WORK REQUEST »
All lines between the start of the listing below and the line containing "920 | 170 | ? |", inclusive, must be repeated exactly.

MATERIAL PROVIDED »
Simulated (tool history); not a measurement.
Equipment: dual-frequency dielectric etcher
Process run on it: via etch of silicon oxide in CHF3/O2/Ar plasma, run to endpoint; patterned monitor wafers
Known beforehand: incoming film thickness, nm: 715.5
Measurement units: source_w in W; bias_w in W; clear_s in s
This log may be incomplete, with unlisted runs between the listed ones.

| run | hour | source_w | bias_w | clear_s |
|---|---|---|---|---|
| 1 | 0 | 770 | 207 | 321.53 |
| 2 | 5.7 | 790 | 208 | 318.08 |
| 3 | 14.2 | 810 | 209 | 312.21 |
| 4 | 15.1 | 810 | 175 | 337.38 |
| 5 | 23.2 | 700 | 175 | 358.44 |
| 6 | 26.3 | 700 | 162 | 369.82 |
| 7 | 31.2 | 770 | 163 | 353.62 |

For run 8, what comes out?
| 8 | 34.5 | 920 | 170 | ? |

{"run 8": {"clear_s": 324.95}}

WORKED SOLUTION »
Simulated (tool history); not a measurement.
Equipment: dual-frequency dielectric etcher
Process run on it: via etch of silicon oxide in CHF3/O2/Ar plasma, run to endpoint; patterned monitor wafers
Known beforehand: incoming film thickness, nm: 715.5
Measurement units: source_w in W; bias_w in W; clear_s in s
This log may be incomplete, with unlisted runs between the listed ones.

| run | hour | source_w | bias_w | clear_s |
|---|---|---|---|---|
| 1 | 0 | 770 | 207 | 321.53 |
| 2 | 5.7 | 790 | 208 | 318.08 |
| 3 | 14.2 | 810 | 209 | 312.21 |
| 4 | 15.1 | 810 | 175 | 337.38 |
| 5 | 23.2 | 700 | 175 | 358.44 |
| 6 | 26.3 | 700 | 162 | 369.82 |
| 7 | 31.2 | 770 | 163 | 353.62 |

For run 8, what comes out?
| 8 | 34.5 | 920 | 170 | ? |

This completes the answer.